____________

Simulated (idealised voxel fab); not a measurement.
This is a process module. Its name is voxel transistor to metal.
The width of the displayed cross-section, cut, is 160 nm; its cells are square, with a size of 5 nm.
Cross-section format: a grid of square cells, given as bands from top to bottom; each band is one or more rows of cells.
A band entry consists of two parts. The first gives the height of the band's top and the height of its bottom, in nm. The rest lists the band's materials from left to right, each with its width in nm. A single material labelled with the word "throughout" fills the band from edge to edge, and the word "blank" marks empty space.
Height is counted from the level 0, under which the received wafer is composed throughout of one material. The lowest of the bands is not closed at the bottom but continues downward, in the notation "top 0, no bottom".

____________

All records above need to be set down again exactly as written.

| Answer box |
Simulated (idealised voxel fab); not a measurement.
This is a process module. Its name is voxel transistor to metal.
The width of the displayed cross-section, cut, is 160 nm; its cells are square, with a size of 5 nm.
Cross-section format: a grid of square cells, given as bands from top to bottom; each band is one or more rows of cells.
A band entry consists of two parts. The first gives the height of the band's top and the height of its bottom, in nm. The rest lists the band's materials from left to right, each with its width in nm. A single material labelled with the word "throughout" fills the band from edge to edge, and the word "blank" marks empty space.
Height is counted from the level 0, under which the received wafer is composed throughout of one material. The lowest of the bands is not closed at the bottom but continues downward, in the notation "top 0, no bottom".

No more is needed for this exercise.